DATA SECTION
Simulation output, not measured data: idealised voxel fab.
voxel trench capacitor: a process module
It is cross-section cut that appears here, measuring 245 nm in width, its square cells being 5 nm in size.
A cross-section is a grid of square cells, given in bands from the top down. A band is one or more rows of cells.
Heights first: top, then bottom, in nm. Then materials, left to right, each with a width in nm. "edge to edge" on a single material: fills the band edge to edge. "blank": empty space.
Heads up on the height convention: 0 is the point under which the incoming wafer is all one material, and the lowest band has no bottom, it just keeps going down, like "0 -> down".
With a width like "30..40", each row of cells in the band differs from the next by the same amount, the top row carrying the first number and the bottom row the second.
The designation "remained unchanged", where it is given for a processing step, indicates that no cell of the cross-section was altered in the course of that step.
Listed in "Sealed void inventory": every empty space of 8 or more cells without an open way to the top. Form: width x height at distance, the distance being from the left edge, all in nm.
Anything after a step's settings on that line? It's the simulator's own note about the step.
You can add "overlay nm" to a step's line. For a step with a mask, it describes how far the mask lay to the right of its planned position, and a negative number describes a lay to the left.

TASK ITEM
Copy the entries above exactly, but only from the line holding "voxel trench capacitor: a process module" through the line holding "With a width like", both included.

WRITTEN RESPONSE
voxel trench capacitor: a process module
It is cross-section cut that appears here, measuring 245 nm in width, its square cells being 5 nm in size.
A cross-section is a grid of square cells, given in bands from the top down. A band is one or more rows of cells.
Heights first: top, then bottom, in nm. Then materials, left to right, each with a width in nm. "edge to edge" on a single material: fills the band edge to edge. "blank": empty space.
Heads up on the height convention: 0 is the point under which the incoming wafer is all one material, and the lowest band has no bottom, it just keeps going down, like "0 -> down".
With a width like "30..40", each row of cells in the band differs from the next by the same amount, the top row carrying the first number and the bottom row the second.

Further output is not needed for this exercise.